**Records shown:**
_____
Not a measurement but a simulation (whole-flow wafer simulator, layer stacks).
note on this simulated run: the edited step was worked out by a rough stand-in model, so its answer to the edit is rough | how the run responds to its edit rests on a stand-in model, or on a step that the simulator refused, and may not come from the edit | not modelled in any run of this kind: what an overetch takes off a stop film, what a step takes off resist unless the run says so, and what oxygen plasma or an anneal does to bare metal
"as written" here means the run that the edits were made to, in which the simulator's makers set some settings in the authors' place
_____

Print the material once more. Change nothing.

Not a measurement but a simulation (whole-flow wafer simulator, layer stacks).
note on this simulated run: the edited step was worked out by a rough stand-in model, so its answer to the edit is rough | how the run responds to its edit rests on a stand-in model, or on a step that the simulator refused, and may not come from the edit | not modelled in any run of this kind: what an overetch takes off a stop film, what a step takes off resist unless the run says so, and what oxygen plasma or an anneal does to bare metal
"as written" here means the run that the edits were made to, in which the simulator's makers set some settings in the authors' place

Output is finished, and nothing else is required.